An exact copy of the listing is needed, with every line kept.

━━━━━━━━

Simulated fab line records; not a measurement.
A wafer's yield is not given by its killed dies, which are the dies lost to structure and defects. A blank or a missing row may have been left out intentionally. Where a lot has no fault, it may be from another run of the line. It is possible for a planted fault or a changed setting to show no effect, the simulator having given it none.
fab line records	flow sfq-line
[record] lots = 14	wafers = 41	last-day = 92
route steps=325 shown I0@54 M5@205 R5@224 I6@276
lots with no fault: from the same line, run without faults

━━━━━━━━

Answer section:
Simulated fab line records; not a measurement.
A wafer's yield is not given by its killed dies, which are the dies lost to structure and defects. A blank or a missing row may have been left out intentionally. Where a lot has no fault, it may be from another run of the line. It is possible for a planted fault or a changed setting to show no effect, the simulator having given it none.
fab line records	flow sfq-line
[record] lots = 14	wafers = 41	last-day = 92
route steps=325 shown I0@54 M5@205 R5@224 I6@276
lots with no fault: from the same line, run without faults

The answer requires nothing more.